=== Data supplied ===
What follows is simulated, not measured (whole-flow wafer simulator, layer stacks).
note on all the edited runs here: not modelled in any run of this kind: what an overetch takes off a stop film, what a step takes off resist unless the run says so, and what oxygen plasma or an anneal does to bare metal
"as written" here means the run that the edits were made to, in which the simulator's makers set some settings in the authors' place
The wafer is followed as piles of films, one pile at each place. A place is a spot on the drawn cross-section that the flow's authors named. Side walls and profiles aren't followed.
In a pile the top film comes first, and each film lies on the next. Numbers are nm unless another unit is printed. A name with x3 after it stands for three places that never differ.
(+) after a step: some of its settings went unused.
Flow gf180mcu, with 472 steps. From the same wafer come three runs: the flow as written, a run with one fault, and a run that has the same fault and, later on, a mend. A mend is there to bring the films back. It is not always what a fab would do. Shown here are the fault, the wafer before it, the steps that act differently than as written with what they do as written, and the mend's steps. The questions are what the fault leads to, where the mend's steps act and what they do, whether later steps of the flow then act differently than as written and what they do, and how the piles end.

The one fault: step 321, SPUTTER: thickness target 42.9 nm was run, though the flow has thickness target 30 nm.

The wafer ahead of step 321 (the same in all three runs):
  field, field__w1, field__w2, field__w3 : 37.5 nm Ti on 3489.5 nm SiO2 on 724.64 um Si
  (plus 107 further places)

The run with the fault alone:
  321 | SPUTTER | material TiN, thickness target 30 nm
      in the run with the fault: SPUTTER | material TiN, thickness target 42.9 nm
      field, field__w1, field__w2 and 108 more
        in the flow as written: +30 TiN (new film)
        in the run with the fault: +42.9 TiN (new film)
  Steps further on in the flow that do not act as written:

=== Exercise ===
Retype each line of the data exactly as it reads.

=== Response ===
What follows is simulated, not measured (whole-flow wafer simulator, layer stacks).
note on all the edited runs here: not modelled in any run of this kind: what an overetch takes off a stop film, what a step takes off resist unless the run says so, and what oxygen plasma or an anneal does to bare metal
"as written" here means the run that the edits were made to, in which the simulator's makers set some settings in the authors' place
The wafer is followed as piles of films, one pile at each place. A place is a spot on the drawn cross-section that the flow's authors named. Side walls and profiles aren't followed.
In a pile the top film comes first, and each film lies on the next. Numbers are nm unless another unit is printed. A name with x3 after it stands for three places that never differ.
(+) after a step: some of its settings went unused.
Flow gf180mcu, with 472 steps. From the same wafer come three runs: the flow as written, a run with one fault, and a run that has the same fault and, later on, a mend. A mend is there to bring the films back. It is not always what a fab would do. Shown here are the fault, the wafer before it, the steps that act differently than as written with what they do as written, and the mend's steps. The questions are what the fault leads to, where the mend's steps act and what they do, whether later steps of the flow then act differently than as written and what they do, and how the piles end.

The one fault: step 321, SPUTTER: thickness target 42.9 nm was run, though the flow has thickness target 30 nm.

The wafer ahead of step 321 (the same in all three runs):
  field, field__w1, field__w2, field__w3 : 37.5 nm Ti on 3489.5 nm SiO2 on 724.64 um Si
  (plus 107 further places)

The run with the fault alone:
  321 | SPUTTER | material TiN, thickness target 30 nm
      in the run with the fault: SPUTTER | material TiN, thickness target 42.9 nm
      field, field__w1, field__w2 and 108 more
        in the flow as written: +30 TiN (new film)
        in the run with the fault: +42.9 TiN (new film)
  Steps further on in the flow that do not act as written:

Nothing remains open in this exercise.